BEGIN SUPPLIED DATA

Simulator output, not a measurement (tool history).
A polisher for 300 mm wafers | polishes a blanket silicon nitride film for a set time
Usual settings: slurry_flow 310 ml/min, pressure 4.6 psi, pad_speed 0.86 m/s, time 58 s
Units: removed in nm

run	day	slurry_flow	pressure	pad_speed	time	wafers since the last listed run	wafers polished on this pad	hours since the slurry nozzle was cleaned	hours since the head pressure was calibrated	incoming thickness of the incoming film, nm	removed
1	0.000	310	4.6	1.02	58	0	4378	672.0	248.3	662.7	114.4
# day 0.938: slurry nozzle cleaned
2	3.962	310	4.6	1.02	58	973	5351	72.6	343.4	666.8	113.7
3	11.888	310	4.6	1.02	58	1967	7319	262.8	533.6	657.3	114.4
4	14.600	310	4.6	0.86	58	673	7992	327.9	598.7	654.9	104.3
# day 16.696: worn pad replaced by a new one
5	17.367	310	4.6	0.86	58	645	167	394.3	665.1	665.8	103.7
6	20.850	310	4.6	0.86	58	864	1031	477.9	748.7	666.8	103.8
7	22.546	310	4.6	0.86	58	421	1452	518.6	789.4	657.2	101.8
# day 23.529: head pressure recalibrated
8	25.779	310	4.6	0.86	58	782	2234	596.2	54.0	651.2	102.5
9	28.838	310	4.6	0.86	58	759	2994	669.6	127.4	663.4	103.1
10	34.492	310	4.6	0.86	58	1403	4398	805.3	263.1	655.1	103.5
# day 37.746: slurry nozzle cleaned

END SUPPLIED DATA

• WORK ORDER: In the listing above, find the line containing "Units: removed in nm" and the line containing "# day 0.938: slurry nozzle cleaned", then retype both and every line between them exactly, with nothing else.

• TASK SOLUTION:
Units: removed in nm

run	day	slurry_flow	pressure	pad_speed	time	wafers since the last listed run	wafers polished on this pad	hours since the slurry nozzle was cleaned	hours since the head pressure was calibrated	incoming thickness of the incoming film, nm	removed
1	0.000	310	4.6	1.02	58	0	4378	672.0	248.3	662.7	114.4
# day 0.938: slurry nozzle cleaned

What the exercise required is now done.